[EXERCISE]
Start at the first line of the material. Repeat each line exactly through the one containing "note on this", then stop.

[RECORD EXTRACTS]
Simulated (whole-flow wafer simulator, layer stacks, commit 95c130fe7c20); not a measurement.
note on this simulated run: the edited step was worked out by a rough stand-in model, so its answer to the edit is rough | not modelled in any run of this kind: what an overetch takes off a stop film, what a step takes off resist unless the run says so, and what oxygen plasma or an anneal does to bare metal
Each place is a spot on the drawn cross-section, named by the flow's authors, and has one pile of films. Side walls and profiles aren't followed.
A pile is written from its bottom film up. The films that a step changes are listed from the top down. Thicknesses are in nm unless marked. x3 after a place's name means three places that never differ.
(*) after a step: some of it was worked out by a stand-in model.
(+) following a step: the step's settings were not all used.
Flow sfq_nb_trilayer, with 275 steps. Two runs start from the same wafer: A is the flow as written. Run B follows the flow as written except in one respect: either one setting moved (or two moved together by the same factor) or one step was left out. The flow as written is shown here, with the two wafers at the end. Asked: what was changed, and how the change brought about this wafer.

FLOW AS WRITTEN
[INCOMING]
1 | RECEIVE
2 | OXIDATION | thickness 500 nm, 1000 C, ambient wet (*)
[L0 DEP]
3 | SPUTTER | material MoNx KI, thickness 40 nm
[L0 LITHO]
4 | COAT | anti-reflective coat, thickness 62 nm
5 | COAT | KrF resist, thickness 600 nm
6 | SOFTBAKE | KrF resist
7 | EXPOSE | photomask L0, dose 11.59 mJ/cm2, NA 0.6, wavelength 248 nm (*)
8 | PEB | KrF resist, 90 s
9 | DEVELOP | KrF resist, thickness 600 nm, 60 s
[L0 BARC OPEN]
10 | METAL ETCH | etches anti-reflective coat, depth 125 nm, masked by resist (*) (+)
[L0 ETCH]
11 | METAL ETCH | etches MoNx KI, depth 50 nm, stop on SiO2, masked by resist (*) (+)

[TASK OUTPUT]
Simulated (whole-flow wafer simulator, layer stacks, commit 95c130fe7c20); not a measurement.
note on this simulated run: the edited step was worked out by a rough stand-in model, so its answer to the edit is rough | not modelled in any run of this kind: what an overetch takes off a stop film, what a step takes off resist unless the run says so, and what oxygen plasma or an anneal does to bare metal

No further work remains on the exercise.